▶ _Stored data_
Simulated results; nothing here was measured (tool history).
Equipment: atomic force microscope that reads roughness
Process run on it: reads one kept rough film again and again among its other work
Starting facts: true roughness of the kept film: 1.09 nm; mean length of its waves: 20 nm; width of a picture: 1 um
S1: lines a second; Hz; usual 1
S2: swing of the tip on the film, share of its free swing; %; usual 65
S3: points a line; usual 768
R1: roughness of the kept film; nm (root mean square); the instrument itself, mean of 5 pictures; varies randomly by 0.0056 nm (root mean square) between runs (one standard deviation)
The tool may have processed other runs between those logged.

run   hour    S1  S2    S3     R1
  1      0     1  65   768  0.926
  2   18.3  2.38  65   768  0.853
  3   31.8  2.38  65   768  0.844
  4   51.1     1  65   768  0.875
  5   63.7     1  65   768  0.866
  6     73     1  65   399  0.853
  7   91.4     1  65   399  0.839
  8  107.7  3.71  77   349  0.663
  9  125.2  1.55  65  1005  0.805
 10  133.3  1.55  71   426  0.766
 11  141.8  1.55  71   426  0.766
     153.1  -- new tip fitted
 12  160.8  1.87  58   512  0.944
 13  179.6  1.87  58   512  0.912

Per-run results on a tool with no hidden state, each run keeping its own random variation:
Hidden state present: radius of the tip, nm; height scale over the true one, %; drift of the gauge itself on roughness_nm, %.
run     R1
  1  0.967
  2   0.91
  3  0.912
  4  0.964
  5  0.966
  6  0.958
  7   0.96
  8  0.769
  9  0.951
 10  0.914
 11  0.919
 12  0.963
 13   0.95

▶ _Work item_
Starting with the first line of the listing, output each line exactly until you have included the one containing "R1: roughness of".

▶ _Exercise response_
Simulated results; nothing here was measured (tool history).
Equipment: atomic force microscope that reads roughness
Process run on it: reads one kept rough film again and again among its other work
Starting facts: true roughness of the kept film: 1.09 nm; mean length of its waves: 20 nm; width of a picture: 1 um
S1: lines a second; Hz; usual 1
S2: swing of the tip on the film, share of its free swing; %; usual 65
S3: points a line; usual 768
R1: roughness of the kept film; nm (root mean square); the instrument itself, mean of 5 pictures; varies randomly by 0.0056 nm (root mean square) between runs (one standard deviation)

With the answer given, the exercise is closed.